────────────────────────────────────────

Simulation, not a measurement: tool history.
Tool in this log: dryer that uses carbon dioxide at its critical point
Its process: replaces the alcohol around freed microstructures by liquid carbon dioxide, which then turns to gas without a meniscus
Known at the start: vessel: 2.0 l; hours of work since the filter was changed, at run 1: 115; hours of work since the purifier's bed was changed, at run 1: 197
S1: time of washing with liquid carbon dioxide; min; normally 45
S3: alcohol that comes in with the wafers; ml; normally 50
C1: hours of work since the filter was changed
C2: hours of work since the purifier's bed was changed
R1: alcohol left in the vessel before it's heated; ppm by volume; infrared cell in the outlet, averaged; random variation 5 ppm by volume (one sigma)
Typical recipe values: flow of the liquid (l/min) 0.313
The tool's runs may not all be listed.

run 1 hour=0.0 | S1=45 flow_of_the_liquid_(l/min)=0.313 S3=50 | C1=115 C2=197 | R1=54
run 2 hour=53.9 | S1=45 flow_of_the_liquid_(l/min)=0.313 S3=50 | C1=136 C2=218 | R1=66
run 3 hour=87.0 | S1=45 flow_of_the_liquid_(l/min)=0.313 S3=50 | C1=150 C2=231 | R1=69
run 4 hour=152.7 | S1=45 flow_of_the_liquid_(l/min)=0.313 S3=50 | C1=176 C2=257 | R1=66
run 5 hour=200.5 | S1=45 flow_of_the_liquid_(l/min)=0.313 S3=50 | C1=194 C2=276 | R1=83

────────────────────────────────────────

WORK ITEM
Take the material above and print all of it exactly.

RESPONSE
Simulation, not a measurement: tool history.
Tool in this log: dryer that uses carbon dioxide at its critical point
Its process: replaces the alcohol around freed microstructures by liquid carbon dioxide, which then turns to gas without a meniscus
Known at the start: vessel: 2.0 l; hours of work since the filter was changed, at run 1: 115; hours of work since the purifier's bed was changed, at run 1: 197
S1: time of washing with liquid carbon dioxide; min; normally 45
S3: alcohol that comes in with the wafers; ml; normally 50
C1: hours of work since the filter was changed
C2: hours of work since the purifier's bed was changed
R1: alcohol left in the vessel before it's heated; ppm by volume; infrared cell in the outlet, averaged; random variation 5 ppm by volume (one sigma)
Typical recipe values: flow of the liquid (l/min) 0.313
The tool's runs may not all be listed.

run 1 hour=0.0 | S1=45 flow_of_the_liquid_(l/min)=0.313 S3=50 | C1=115 C2=197 | R1=54
run 2 hour=53.9 | S1=45 flow_of_the_liquid_(l/min)=0.313 S3=50 | C1=136 C2=218 | R1=66
run 3 hour=87.0 | S1=45 flow_of_the_liquid_(l/min)=0.313 S3=50 | C1=150 C2=231 | R1=69
run 4 hour=152.7 | S1=45 flow_of_the_liquid_(l/min)=0.313 S3=50 | C1=176 C2=257 | R1=66
run 5 hour=200.5 | S1=45 flow_of_the_liquid_(l/min)=0.313 S3=50 | C1=194 C2=276 | R1=83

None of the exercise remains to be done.